- **Work instruction**:
Each record below is to be output with no change at all.

* * * * *

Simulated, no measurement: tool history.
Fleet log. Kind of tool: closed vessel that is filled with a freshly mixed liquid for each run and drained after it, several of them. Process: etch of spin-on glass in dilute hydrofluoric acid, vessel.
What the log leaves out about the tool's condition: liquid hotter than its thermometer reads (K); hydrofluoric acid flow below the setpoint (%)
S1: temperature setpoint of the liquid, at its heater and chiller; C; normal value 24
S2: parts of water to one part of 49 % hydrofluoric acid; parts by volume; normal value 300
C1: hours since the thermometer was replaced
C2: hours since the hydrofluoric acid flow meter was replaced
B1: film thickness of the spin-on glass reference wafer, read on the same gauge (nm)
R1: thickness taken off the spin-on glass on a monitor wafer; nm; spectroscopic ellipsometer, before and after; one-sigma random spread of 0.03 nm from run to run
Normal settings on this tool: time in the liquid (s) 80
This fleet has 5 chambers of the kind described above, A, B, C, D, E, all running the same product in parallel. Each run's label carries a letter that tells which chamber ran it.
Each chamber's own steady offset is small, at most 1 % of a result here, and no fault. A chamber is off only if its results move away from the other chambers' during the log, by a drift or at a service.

* * * * *

- **Expected answer**:
Simulated, no measurement: tool history.
Fleet log. Kind of tool: closed vessel that is filled with a freshly mixed liquid for each run and drained after it, several of them. Process: etch of spin-on glass in dilute hydrofluoric acid, vessel.
What the log leaves out about the tool's condition: liquid hotter than its thermometer reads (K); hydrofluoric acid flow below the setpoint (%)
S1: temperature setpoint of the liquid, at its heater and chiller; C; normal value 24
S2: parts of water to one part of 49 % hydrofluoric acid; parts by volume; normal value 300
C1: hours since the thermometer was replaced
C2: hours since the hydrofluoric acid flow meter was replaced
B1: film thickness of the spin-on glass reference wafer, read on the same gauge (nm)
R1: thickness taken off the spin-on glass on a monitor wafer; nm; spectroscopic ellipsometer, before and after; one-sigma random spread of 0.03 nm from run to run
Normal settings on this tool: time in the liquid (s) 80
This fleet has 5 chambers of the kind described above, A, B, C, D, E, all running the same product in parallel. Each run's label carries a letter that tells which chamber ran it.
Each chamber's own steady offset is small, at most 1 % of a result here, and no fault. A chamber is off only if its results move away from the other chambers' during the log, by a drift or at a service.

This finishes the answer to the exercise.